**ASSIGNED TASK**
Give back exactly the stretch of data below from the line holding "run 3 day=1.842" through the line holding "run 10 day=8.783", both ends included, and leave the remaining lines out.

----- RECORDS PROVIDED

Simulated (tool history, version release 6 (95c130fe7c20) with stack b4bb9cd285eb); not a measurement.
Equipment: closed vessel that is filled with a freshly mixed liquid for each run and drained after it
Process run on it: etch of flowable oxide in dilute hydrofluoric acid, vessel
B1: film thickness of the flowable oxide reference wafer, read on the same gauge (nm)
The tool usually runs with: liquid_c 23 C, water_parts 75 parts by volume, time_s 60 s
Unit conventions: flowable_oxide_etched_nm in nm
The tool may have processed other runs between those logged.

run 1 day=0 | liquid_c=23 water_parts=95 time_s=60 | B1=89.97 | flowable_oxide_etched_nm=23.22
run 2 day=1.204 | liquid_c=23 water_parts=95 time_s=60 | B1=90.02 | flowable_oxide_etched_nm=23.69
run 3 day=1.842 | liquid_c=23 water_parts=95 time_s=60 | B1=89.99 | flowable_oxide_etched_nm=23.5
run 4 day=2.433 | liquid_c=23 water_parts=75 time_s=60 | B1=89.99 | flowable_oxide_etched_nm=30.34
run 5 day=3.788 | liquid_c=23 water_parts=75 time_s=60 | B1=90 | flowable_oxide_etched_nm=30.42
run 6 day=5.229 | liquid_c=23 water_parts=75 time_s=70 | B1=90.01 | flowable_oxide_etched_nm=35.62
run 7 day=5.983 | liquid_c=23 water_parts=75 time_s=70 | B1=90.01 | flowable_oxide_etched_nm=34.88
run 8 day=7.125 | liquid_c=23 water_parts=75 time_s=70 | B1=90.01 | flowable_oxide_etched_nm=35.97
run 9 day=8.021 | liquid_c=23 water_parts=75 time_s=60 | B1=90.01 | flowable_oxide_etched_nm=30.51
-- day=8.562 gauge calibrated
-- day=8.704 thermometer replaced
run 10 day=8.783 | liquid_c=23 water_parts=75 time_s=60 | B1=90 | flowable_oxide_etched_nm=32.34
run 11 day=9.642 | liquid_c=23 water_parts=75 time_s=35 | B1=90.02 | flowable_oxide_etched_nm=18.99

----------

**WRITTEN REPLY**
run 3 day=1.842 | liquid_c=23 water_parts=95 time_s=60 | B1=89.99 | flowable_oxide_etched_nm=23.5
run 4 day=2.433 | liquid_c=23 water_parts=75 time_s=60 | B1=89.99 | flowable_oxide_etched_nm=30.34
run 5 day=3.788 | liquid_c=23 water_parts=75 time_s=60 | B1=90 | flowable_oxide_etched_nm=30.42
run 6 day=5.229 | liquid_c=23 water_parts=75 time_s=70 | B1=90.01 | flowable_oxide_etched_nm=35.62
run 7 day=5.983 | liquid_c=23 water_parts=75 time_s=70 | B1=90.01 | flowable_oxide_etched_nm=34.88
run 8 day=7.125 | liquid_c=23 water_parts=75 time_s=70 | B1=90.01 | flowable_oxide_etched_nm=35.97
run 9 day=8.021 | liquid_c=23 water_parts=75 time_s=60 | B1=90.01 | flowable_oxide_etched_nm=30.51
-- day=8.562 gauge calibrated
-- day=8.704 thermometer replaced
run 10 day=8.783 | liquid_c=23 water_parts=75 time_s=60 | B1=90 | flowable_oxide_etched_nm=32.34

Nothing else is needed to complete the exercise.